## Task item
Produce a verbatim copy of the entries listed below.

▬▬▬▬▬▬
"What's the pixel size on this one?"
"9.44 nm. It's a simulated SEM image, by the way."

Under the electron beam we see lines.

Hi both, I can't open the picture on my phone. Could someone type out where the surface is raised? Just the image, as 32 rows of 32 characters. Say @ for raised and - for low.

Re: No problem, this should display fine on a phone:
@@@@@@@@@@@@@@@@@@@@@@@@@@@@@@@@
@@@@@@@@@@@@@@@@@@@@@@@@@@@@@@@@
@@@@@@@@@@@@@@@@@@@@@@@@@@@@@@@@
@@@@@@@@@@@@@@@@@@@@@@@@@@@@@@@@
▬▬▬▬▬▬

## Exercise solution
"What's the pixel size on this one?"
"9.44 nm. It's a simulated SEM image, by the way."

Under the electron beam we see lines.

Hi both, I can't open the picture on my phone. Could someone type out where the surface is raised? Just the image, as 32 rows of 32 characters. Say @ for raised and - for low.

Re: No problem, this should display fine on a phone:
@@@@@@@@@@@@@@@@@@@@@@@@@@@@@@@@
@@@@@@@@@@@@@@@@@@@@@@@@@@@@@@@@
@@@@@@@@@@@@@@@@@@@@@@@@@@@@@@@@
@@@@@@@@@@@@@@@@@@@@@@@@@@@@@@@@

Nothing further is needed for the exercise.